GIVEN DATA -
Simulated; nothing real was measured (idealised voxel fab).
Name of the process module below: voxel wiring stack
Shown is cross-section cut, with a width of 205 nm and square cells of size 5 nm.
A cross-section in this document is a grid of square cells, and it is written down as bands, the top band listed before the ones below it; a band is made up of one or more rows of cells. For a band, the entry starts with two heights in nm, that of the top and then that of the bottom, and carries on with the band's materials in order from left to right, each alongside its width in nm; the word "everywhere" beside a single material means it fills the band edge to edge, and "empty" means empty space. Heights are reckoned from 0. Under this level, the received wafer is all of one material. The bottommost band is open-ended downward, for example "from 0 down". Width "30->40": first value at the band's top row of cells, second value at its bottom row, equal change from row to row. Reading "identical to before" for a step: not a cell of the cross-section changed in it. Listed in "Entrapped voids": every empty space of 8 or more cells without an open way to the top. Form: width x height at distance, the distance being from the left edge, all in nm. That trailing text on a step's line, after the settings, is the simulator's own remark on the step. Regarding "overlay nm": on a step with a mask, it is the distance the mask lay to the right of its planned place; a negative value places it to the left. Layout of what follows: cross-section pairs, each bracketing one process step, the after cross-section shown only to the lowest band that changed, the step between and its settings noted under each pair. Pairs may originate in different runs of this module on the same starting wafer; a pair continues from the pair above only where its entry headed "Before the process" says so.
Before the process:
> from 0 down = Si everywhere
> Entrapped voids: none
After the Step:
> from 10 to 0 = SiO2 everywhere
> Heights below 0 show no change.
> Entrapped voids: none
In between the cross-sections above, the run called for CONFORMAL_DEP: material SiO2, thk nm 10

EXERCISE - Using the records above, repeat exactly the lines from the first one through the line with "Shown is cross-section".

WRITTEN SOLUTION -
Simulated; nothing real was measured (idealised voxel fab).
Name of the process module below: voxel wiring stack
Shown is cross-section cut, with a width of 205 nm and square cells of size 5 nm.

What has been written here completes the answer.